'''

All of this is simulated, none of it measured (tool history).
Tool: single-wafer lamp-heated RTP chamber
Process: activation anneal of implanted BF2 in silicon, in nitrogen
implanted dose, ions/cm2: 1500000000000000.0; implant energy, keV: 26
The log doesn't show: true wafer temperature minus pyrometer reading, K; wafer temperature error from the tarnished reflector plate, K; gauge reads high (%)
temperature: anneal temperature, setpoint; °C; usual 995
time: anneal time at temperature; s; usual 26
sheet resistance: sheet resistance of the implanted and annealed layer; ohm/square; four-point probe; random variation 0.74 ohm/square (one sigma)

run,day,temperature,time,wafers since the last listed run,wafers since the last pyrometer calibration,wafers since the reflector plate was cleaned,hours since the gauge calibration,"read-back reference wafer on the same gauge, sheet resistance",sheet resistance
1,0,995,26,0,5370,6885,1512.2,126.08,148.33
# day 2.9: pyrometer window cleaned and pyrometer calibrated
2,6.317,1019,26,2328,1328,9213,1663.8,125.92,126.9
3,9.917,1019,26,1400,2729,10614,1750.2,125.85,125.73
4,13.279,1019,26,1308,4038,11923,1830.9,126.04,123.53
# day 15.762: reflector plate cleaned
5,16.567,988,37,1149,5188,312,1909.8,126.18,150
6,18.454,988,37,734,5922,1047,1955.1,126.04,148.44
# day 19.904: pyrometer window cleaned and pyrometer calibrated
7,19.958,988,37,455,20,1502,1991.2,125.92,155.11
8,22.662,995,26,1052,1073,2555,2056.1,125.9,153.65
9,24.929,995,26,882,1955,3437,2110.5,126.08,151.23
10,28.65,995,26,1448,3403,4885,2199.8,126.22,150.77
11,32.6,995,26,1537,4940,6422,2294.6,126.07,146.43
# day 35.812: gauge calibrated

'''

Required action — What is needed is an exact copy of the entries above, from the first line through the line holding "sheet resistance: sheet", with both of those lines kept; please give nothing else.

Answer box —
All of this is simulated, none of it measured (tool history).
Tool: single-wafer lamp-heated RTP chamber
Process: activation anneal of implanted BF2 in silicon, in nitrogen
implanted dose, ions/cm2: 1500000000000000.0; implant energy, keV: 26
The log doesn't show: true wafer temperature minus pyrometer reading, K; wafer temperature error from the tarnished reflector plate, K; gauge reads high (%)
temperature: anneal temperature, setpoint; °C; usual 995
time: anneal time at temperature; s; usual 26
sheet resistance: sheet resistance of the implanted and annealed layer; ohm/square; four-point probe; random variation 0.74 ohm/square (one sigma)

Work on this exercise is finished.